::::
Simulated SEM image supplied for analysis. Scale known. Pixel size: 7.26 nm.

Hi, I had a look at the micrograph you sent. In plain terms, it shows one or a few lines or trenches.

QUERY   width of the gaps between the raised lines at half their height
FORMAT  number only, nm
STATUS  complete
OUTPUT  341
::::

From the first line of the data above to the line containing "Hi, I had a", repeat everything exactly and add nothing.

Simulated SEM image supplied for analysis. Scale known. Pixel size: 7.26 nm.

Hi, I had a look at the micrograph you sent. In plain terms, it shows one or a few lines or trenches.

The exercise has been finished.